>>>

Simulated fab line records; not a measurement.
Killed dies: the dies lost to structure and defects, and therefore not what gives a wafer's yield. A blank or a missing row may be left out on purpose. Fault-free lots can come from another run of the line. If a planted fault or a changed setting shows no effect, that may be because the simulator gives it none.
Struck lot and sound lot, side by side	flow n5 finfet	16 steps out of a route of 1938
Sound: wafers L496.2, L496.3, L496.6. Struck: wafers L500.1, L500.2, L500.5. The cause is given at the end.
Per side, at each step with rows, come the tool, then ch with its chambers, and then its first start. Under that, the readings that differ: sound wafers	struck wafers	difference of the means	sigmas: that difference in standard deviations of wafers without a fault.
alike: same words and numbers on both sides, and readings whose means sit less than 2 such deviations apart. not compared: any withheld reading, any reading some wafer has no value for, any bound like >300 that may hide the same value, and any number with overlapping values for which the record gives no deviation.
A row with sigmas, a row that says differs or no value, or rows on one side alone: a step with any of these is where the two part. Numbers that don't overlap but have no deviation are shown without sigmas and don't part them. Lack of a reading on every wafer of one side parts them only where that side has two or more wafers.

<<<

### [Task item]
Set out the records again, exactly as they appear above.

### [Written answer]
Simulated fab line records; not a measurement.
Killed dies: the dies lost to structure and defects, and therefore not what gives a wafer's yield. A blank or a missing row may be left out on purpose. Fault-free lots can come from another run of the line. If a planted fault or a changed setting shows no effect, that may be because the simulator gives it none.
Struck lot and sound lot, side by side	flow n5 finfet	16 steps out of a route of 1938
Sound: wafers L496.2, L496.3, L496.6. Struck: wafers L500.1, L500.2, L500.5. The cause is given at the end.
Per side, at each step with rows, come the tool, then ch with its chambers, and then its first start. Under that, the readings that differ: sound wafers	struck wafers	difference of the means	sigmas: that difference in standard deviations of wafers without a fault.
alike: same words and numbers on both sides, and readings whose means sit less than 2 such deviations apart. not compared: any withheld reading, any reading some wafer has no value for, any bound like >300 that may hide the same value, and any number with overlapping values for which the record gives no deviation.
A row with sigmas, a row that says differs or no value, or rows on one side alone: a step with any of these is where the two part. Numbers that don't overlap but have no deviation are shown without sigmas and don't part them. Lack of a reading on every wafer of one side parts them only where that side has two or more wafers.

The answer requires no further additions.